Nothing less than an exact copy of all the records is required.

Start of Block
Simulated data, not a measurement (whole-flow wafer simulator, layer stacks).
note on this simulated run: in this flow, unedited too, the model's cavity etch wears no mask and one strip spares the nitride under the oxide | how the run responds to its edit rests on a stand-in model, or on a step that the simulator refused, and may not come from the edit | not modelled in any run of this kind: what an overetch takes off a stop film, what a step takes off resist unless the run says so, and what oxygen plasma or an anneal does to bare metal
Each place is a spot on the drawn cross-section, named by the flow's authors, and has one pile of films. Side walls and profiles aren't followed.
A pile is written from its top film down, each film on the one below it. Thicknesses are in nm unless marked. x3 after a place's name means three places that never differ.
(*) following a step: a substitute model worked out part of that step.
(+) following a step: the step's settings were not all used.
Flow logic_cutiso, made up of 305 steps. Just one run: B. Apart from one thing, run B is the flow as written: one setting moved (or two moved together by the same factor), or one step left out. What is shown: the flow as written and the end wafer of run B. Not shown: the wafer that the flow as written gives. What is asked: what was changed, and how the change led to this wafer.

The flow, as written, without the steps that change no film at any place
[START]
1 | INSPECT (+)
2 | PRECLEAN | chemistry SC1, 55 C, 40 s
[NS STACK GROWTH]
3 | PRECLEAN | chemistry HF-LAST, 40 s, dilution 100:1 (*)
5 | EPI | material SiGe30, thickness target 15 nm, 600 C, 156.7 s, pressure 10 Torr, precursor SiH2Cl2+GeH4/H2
End of Block

EXERCISE RESPONSE:
Simulated data, not a measurement (whole-flow wafer simulator, layer stacks).
note on this simulated run: in this flow, unedited too, the model's cavity etch wears no mask and one strip spares the nitride under the oxide | how the run responds to its edit rests on a stand-in model, or on a step that the simulator refused, and may not come from the edit | not modelled in any run of this kind: what an overetch takes off a stop film, what a step takes off resist unless the run says so, and what oxygen plasma or an anneal does to bare metal
Each place is a spot on the drawn cross-section, named by the flow's authors, and has one pile of films. Side walls and profiles aren't followed.
A pile is written from its top film down, each film on the one below it. Thicknesses are in nm unless marked. x3 after a place's name means three places that never differ.
(*) following a step: a substitute model worked out part of that step.
(+) following a step: the step's settings were not all used.
Flow logic_cutiso, made up of 305 steps. Just one run: B. Apart from one thing, run B is the flow as written: one setting moved (or two moved together by the same factor), or one step left out. What is shown: the flow as written and the end wafer of run B. Not shown: the wafer that the flow as written gives. What is asked: what was changed, and how the change led to this wafer.

The flow, as written, without the steps that change no film at any place
[START]
1 | INSPECT (+)
2 | PRECLEAN | chemistry SC1, 55 C, 40 s
[NS STACK GROWTH]
3 | PRECLEAN | chemistry HF-LAST, 40 s, dilution 100:1 (*)
5 | EPI | material SiGe30, thickness target 15 nm, 600 C, 156.7 s, pressure 10 Torr, precursor SiH2Cl2+GeH4/H2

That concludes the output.